• Work instruction:
Return the complete listing that follows, with each line reproduced exactly.

• Material shown:
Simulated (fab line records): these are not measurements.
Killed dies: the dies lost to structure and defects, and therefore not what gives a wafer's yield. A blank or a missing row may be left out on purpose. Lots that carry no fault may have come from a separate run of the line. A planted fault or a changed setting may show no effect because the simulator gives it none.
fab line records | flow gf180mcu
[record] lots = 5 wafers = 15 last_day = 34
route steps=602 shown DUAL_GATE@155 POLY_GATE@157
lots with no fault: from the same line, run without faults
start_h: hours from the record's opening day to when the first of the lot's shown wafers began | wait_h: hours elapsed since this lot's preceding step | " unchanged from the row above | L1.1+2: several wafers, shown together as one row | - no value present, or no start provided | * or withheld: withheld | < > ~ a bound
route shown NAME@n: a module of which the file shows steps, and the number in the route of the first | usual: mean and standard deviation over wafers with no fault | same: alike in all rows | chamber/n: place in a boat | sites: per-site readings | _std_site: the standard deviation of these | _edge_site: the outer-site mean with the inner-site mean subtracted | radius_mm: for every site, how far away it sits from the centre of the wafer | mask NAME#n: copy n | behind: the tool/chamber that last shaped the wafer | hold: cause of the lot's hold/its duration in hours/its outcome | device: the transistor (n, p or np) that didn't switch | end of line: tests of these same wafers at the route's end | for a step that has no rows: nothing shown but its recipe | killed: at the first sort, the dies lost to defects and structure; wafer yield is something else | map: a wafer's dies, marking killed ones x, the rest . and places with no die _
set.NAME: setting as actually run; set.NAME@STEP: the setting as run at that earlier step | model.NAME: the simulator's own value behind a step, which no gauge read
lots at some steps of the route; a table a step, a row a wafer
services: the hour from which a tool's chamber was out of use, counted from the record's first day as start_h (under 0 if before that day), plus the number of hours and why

• Task response:
Simulated (fab line records): these are not measurements.
Killed dies: the dies lost to structure and defects, and therefore not what gives a wafer's yield. A blank or a missing row may be left out on purpose. Lots that carry no fault may have come from a separate run of the line. A planted fault or a changed setting may show no effect because the simulator gives it none.
fab line records | flow gf180mcu
[record] lots = 5 wafers = 15 last_day = 34
route steps=602 shown DUAL_GATE@155 POLY_GATE@157
lots with no fault: from the same line, run without faults
start_h: hours from the record's opening day to when the first of the lot's shown wafers began | wait_h: hours elapsed since this lot's preceding step | " unchanged from the row above | L1.1+2: several wafers, shown together as one row | - no value present, or no start provided | * or withheld: withheld | < > ~ a bound
route shown NAME@n: a module of which the file shows steps, and the number in the route of the first | usual: mean and standard deviation over wafers with no fault | same: alike in all rows | chamber/n: place in a boat | sites: per-site readings | _std_site: the standard deviation of these | _edge_site: the outer-site mean with the inner-site mean subtracted | radius_mm: for every site, how far away it sits from the centre of the wafer | mask NAME#n: copy n | behind: the tool/chamber that last shaped the wafer | hold: cause of the lot's hold/its duration in hours/its outcome | device: the transistor (n, p or np) that didn't switch | end of line: tests of these same wafers at the route's end | for a step that has no rows: nothing shown but its recipe | killed: at the first sort, the dies lost to defects and structure; wafer yield is something else | map: a wafer's dies, marking killed ones x, the rest . and places with no die _
set.NAME: setting as actually run; set.NAME@STEP: the setting as run at that earlier step | model.NAME: the simulator's own value behind a step, which no gauge read
lots at some steps of the route; a table a step, a row a wafer
services: the hour from which a tool's chamber was out of use, counted from the record's first day as start_h (under 0 if before that day), plus the number of hours and why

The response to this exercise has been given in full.